[DATA FOR ANALYSIS — start]
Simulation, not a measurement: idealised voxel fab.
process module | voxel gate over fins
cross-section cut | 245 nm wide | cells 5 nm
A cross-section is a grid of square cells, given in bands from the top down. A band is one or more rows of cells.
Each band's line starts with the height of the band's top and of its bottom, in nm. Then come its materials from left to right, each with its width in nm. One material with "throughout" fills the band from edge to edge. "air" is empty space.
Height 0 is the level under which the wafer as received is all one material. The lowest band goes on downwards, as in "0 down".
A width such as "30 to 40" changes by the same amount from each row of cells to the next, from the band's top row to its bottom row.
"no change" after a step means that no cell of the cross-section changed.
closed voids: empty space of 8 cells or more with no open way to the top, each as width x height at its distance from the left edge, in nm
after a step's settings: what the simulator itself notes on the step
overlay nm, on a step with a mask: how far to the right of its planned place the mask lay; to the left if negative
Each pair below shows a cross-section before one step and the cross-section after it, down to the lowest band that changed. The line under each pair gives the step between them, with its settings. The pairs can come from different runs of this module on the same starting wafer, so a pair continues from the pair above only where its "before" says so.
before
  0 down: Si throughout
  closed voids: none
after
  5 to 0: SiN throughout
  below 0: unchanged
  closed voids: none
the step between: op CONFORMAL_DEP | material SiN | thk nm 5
[DATA FOR ANALYSIS — finish]

WORK TASK:
Give back exactly the lines from the first line of the records through the line holding "A cross-section is", including both of those lines and leaving out all others.

RESPONSE:
Simulation, not a measurement: idealised voxel fab.
process module | voxel gate over fins
cross-section cut | 245 nm wide | cells 5 nm
A cross-section is a grid of square cells, given in bands from the top down. A band is one or more rows of cells.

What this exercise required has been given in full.